Extracted entries:
● ● ●

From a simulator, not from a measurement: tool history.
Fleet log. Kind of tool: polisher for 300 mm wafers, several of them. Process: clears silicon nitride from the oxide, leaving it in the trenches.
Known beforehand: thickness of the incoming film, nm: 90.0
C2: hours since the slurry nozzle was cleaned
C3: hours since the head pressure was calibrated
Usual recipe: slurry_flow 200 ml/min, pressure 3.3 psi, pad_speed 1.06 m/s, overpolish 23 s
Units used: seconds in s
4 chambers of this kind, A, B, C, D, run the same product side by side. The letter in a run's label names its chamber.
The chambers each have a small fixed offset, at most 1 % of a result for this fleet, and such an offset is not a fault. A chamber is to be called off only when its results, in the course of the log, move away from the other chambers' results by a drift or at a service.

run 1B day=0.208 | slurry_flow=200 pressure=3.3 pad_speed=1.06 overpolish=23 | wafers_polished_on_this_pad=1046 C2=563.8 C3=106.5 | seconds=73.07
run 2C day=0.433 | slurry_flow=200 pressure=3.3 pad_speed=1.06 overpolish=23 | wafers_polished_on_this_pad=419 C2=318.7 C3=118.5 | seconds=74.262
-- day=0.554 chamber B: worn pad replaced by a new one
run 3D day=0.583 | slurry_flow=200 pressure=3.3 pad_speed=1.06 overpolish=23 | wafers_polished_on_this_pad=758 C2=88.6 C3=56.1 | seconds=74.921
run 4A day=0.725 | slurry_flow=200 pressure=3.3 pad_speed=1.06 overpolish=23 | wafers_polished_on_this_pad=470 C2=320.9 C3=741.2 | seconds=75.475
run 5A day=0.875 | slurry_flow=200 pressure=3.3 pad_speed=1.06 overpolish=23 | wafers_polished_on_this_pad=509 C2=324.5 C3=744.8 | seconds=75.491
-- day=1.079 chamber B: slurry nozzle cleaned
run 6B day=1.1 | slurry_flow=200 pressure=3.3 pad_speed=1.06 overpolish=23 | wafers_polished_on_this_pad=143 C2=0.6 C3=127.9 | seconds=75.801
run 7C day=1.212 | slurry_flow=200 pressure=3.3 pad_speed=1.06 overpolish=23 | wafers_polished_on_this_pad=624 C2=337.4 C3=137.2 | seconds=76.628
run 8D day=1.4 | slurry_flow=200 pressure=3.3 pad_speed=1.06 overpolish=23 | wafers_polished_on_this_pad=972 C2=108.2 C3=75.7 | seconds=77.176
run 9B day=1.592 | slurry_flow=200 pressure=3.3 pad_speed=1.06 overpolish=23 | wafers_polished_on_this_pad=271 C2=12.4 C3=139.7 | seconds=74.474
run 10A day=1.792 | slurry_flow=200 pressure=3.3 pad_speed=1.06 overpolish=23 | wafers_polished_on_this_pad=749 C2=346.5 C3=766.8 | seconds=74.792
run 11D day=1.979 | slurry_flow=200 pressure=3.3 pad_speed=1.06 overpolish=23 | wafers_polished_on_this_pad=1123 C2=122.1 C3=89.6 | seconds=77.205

● ● ●

Requirement: Take the lines from the first line of the listing to the line containing "Units used: seconds in s". Please print them exactly, ends included, with nothing else.

Problem solution:
From a simulator, not from a measurement: tool history.
Fleet log. Kind of tool: polisher for 300 mm wafers, several of them. Process: clears silicon nitride from the oxide, leaving it in the trenches.
Known beforehand: thickness of the incoming film, nm: 90.0
C2: hours since the slurry nozzle was cleaned
C3: hours since the head pressure was calibrated
Usual recipe: slurry_flow 200 ml/min, pressure 3.3 psi, pad_speed 1.06 m/s, overpolish 23 s
Units used: seconds in s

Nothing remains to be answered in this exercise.